···

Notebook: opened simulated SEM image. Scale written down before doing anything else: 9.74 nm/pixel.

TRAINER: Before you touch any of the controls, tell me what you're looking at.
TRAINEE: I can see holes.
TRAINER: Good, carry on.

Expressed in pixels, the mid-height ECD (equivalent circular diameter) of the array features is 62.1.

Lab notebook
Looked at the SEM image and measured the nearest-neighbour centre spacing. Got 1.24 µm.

···

- **EXERCISE**: Nothing should be returned except the lines from the first line of the data above through the line with "Lab notebook", each one exact.

- **ANSWER SPACE**:
Notebook: opened simulated SEM image. Scale written down before doing anything else: 9.74 nm/pixel.

TRAINER: Before you touch any of the controls, tell me what you're looking at.
TRAINEE: I can see holes.
TRAINER: Good, carry on.

Expressed in pixels, the mid-height ECD (equivalent circular diameter) of the array features is 62.1.

Lab notebook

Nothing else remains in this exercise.